Assignment:
From the data below, repeat exactly the lines from the line with "Measured the circle-equivalent" to the line with "Fill in the blank using the image.", both included.

Listed entries:
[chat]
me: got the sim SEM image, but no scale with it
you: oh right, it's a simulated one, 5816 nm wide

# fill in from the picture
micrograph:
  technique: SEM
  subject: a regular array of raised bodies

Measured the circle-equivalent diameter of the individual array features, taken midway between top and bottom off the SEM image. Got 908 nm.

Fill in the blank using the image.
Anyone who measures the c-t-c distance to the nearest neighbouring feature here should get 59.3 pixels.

Written reply:
Measured the circle-equivalent diameter of the individual array features, taken midway between top and bottom off the SEM image. Got 908 nm.

Fill in the blank using the image.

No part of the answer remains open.